## Supplied entries
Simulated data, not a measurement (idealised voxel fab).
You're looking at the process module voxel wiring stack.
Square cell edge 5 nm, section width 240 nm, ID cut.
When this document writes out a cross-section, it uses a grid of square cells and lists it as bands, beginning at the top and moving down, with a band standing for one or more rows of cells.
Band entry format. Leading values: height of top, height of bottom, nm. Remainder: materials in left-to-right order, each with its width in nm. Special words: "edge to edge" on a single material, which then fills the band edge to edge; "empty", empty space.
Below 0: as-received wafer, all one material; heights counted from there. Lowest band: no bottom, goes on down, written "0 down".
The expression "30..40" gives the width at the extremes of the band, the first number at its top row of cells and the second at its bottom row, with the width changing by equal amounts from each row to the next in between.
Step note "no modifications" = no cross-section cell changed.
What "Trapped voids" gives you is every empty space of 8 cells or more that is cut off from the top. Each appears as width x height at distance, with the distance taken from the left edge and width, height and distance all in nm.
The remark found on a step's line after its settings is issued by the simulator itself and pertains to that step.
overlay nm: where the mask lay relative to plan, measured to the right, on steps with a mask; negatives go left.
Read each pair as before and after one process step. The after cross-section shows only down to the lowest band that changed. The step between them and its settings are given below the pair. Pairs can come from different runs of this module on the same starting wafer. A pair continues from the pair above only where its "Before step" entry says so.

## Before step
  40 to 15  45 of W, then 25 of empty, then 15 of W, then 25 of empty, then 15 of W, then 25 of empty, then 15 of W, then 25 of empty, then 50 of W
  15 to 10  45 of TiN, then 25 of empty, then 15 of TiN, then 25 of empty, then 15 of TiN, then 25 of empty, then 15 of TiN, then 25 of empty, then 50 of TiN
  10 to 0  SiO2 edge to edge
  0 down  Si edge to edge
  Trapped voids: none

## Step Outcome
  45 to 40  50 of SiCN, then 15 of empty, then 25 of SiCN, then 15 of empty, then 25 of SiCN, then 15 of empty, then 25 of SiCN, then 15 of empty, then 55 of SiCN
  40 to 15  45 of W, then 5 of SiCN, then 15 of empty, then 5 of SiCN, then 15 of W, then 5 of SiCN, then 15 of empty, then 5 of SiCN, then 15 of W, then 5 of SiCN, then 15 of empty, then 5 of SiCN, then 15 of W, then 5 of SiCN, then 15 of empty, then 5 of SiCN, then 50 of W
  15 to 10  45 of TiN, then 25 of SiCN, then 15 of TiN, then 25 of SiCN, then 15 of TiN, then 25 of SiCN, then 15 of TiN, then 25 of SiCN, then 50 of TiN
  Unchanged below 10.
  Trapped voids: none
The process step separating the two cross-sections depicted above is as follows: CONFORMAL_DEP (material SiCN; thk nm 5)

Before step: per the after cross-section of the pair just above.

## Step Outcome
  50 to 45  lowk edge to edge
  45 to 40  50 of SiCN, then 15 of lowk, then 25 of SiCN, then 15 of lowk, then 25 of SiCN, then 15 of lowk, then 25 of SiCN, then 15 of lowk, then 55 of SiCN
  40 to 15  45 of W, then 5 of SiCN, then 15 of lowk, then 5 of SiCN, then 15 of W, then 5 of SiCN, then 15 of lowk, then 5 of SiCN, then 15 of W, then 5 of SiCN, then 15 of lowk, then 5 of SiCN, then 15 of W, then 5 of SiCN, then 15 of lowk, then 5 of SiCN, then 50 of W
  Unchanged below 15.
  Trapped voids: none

## Work instruction
An exact repetition of the material above is required, from its first line through the line holding "Below 0: as-received", with nothing added.

## Response area
Simulated data, not a measurement (idealised voxel fab).
You're looking at the process module voxel wiring stack.
Square cell edge 5 nm, section width 240 nm, ID cut.
When this document writes out a cross-section, it uses a grid of square cells and lists it as bands, beginning at the top and moving down, with a band standing for one or more rows of cells.
Band entry format. Leading values: height of top, height of bottom, nm. Remainder: materials in left-to-right order, each with its width in nm. Special words: "edge to edge" on a single material, which then fills the band edge to edge; "empty", empty space.
Below 0: as-received wafer, all one material; heights counted from there. Lowest band: no bottom, goes on down, written "0 down".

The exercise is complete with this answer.